REQUIRED ACTION » Repeat only the lines running from the beginning of the material through the line that contains "10,428.1,1,65,384,290,37,0.6".

────────────────────────────────────────

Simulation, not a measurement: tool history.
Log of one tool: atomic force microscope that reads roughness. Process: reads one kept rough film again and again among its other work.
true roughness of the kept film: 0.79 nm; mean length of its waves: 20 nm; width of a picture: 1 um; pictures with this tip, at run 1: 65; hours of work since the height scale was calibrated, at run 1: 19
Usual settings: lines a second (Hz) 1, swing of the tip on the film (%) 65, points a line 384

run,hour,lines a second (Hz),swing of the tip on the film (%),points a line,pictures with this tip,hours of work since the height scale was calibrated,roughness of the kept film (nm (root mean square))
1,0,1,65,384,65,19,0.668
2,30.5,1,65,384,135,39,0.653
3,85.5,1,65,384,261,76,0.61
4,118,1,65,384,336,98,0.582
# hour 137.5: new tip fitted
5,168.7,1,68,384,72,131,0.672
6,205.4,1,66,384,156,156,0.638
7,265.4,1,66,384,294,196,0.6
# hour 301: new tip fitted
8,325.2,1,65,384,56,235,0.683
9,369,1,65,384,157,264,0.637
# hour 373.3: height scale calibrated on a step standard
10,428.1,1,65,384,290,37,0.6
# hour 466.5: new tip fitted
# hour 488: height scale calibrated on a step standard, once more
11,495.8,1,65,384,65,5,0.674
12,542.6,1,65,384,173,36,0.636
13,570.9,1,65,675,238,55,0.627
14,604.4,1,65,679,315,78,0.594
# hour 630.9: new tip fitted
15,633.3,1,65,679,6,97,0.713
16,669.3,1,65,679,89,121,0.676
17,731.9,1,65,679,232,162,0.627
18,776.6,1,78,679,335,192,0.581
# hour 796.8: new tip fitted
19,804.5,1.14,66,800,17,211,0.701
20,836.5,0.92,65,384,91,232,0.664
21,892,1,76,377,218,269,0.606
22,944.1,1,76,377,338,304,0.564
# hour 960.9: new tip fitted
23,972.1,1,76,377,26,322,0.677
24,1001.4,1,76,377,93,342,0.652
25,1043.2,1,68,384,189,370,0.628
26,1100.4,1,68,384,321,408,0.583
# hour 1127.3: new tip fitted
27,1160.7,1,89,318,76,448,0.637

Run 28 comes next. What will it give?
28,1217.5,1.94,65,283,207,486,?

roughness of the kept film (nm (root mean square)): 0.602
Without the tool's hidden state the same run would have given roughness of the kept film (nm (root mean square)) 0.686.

────────────────────────────────────────

ANSWER BOX »
Simulation, not a measurement: tool history.
Log of one tool: atomic force microscope that reads roughness. Process: reads one kept rough film again and again among its other work.
true roughness of the kept film: 0.79 nm; mean length of its waves: 20 nm; width of a picture: 1 um; pictures with this tip, at run 1: 65; hours of work since the height scale was calibrated, at run 1: 19
Usual settings: lines a second (Hz) 1, swing of the tip on the film (%) 65, points a line 384

run,hour,lines a second (Hz),swing of the tip on the film (%),points a line,pictures with this tip,hours of work since the height scale was calibrated,roughness of the kept film (nm (root mean square))
1,0,1,65,384,65,19,0.668
2,30.5,1,65,384,135,39,0.653
3,85.5,1,65,384,261,76,0.61
4,118,1,65,384,336,98,0.582
# hour 137.5: new tip fitted
5,168.7,1,68,384,72,131,0.672
6,205.4,1,66,384,156,156,0.638
7,265.4,1,66,384,294,196,0.6
# hour 301: new tip fitted
8,325.2,1,65,384,56,235,0.683
9,369,1,65,384,157,264,0.637
# hour 373.3: height scale calibrated on a step standard
10,428.1,1,65,384,290,37,0.6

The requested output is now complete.